— EXERCISE —
Would you repeat exactly the part of the listing below that runs from the line containing "step 20, DEVELOP" down to the line containing "step 22, VIA", inclusive, and nothing else?

— DATA SECTION —
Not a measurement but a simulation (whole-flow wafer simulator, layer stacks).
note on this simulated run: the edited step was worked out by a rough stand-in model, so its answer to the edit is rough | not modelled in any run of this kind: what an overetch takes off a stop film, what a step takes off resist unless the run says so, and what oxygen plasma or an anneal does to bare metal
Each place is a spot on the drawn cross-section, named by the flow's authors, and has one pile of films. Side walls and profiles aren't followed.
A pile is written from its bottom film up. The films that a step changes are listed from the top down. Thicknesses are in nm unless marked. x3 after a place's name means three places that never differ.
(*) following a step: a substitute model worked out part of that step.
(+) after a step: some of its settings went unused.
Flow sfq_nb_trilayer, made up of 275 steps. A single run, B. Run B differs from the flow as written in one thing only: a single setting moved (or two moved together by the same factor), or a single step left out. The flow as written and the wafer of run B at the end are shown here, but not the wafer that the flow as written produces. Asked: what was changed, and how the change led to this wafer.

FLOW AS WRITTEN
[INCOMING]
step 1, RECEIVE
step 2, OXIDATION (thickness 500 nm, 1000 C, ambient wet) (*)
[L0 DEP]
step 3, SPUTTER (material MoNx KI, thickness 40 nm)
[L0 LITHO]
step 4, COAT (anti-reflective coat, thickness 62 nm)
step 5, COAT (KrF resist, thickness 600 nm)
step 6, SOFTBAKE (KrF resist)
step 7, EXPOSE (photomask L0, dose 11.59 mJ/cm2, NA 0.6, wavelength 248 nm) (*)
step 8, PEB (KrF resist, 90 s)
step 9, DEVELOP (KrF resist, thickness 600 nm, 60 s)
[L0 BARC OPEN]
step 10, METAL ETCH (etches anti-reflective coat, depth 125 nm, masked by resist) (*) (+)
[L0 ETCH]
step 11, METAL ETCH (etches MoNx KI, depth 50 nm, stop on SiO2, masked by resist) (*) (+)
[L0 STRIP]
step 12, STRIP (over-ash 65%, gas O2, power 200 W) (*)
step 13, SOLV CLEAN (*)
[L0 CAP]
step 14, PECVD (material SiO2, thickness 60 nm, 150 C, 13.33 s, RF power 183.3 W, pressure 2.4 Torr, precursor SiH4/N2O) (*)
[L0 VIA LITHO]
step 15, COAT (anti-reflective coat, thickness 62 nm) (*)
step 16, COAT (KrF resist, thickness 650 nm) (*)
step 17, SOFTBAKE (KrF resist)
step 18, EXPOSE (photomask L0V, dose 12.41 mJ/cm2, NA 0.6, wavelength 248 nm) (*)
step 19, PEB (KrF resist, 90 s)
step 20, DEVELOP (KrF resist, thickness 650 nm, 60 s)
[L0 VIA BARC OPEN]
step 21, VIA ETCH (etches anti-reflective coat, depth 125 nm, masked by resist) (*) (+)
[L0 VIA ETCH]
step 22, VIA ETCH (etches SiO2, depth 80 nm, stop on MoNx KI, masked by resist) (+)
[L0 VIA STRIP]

— TASK SOLUTION —
step 20, DEVELOP (KrF resist, thickness 650 nm, 60 s)
[L0 VIA BARC OPEN]
step 21, VIA ETCH (etches anti-reflective coat, depth 125 nm, masked by resist) (*) (+)
[L0 VIA ETCH]
step 22, VIA ETCH (etches SiO2, depth 80 nm, stop on MoNx KI, masked by resist) (+)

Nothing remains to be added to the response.